Work task —
Copy the records below word for word. Stop after the line that contains "or trenches |".

Listed entries —
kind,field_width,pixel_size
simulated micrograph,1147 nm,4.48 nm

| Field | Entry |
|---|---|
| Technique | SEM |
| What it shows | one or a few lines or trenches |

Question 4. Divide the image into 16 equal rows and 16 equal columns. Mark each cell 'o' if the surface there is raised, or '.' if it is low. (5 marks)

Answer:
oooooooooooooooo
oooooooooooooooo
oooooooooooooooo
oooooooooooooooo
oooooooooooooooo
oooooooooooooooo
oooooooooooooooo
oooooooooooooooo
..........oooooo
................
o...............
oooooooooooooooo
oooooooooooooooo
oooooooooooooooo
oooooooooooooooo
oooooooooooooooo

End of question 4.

Written answer —
kind,field_width,pixel_size
simulated micrograph,1147 nm,4.48 nm

| Field | Entry |
|---|---|
| Technique | SEM |
| What it shows | one or a few lines or trenches |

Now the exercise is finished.